* _Source material_
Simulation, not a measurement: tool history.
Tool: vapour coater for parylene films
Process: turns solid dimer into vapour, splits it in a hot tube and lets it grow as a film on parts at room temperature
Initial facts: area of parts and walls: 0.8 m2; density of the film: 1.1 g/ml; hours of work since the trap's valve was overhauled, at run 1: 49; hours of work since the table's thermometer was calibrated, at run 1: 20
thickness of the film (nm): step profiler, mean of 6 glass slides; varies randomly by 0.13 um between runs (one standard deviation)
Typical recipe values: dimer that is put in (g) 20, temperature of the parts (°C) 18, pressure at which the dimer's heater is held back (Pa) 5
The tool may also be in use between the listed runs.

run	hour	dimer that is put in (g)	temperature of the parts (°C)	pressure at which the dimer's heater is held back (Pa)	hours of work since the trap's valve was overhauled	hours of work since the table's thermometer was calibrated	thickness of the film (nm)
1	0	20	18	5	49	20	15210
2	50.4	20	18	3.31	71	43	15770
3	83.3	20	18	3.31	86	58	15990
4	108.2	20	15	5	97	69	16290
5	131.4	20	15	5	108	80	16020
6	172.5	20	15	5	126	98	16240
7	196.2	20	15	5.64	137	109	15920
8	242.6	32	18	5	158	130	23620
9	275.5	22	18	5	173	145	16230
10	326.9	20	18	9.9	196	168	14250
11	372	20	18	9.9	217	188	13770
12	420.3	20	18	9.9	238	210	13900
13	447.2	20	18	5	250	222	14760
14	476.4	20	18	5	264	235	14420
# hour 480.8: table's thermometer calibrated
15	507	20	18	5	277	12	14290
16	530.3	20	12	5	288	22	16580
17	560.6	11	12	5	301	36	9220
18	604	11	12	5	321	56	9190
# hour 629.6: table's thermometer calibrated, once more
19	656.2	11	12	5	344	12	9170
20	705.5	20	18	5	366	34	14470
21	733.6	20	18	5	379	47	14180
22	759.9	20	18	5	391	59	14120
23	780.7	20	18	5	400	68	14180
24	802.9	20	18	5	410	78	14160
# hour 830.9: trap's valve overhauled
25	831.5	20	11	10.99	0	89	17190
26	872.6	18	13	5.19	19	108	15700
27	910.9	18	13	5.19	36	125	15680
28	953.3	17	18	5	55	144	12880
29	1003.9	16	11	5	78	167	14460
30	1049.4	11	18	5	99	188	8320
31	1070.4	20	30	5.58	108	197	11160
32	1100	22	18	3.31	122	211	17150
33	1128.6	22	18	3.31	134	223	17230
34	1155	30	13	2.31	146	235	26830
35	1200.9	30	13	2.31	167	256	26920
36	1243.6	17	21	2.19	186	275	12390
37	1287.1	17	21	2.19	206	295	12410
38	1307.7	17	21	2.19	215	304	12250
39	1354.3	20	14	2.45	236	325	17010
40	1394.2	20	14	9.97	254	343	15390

* _Work task_
Take the lines from the top of the data through the one that contains "Initial facts: area" and copy them exactly, leaving out every line after it.

* _Exercise solution_
Simulation, not a measurement: tool history.
Tool: vapour coater for parylene films
Process: turns solid dimer into vapour, splits it in a hot tube and lets it grow as a film on parts at room temperature
Initial facts: area of parts and walls: 0.8 m2; density of the film: 1.1 g/ml; hours of work since the trap's valve was overhauled, at run 1: 49; hours of work since the table's thermometer was calibrated, at run 1: 20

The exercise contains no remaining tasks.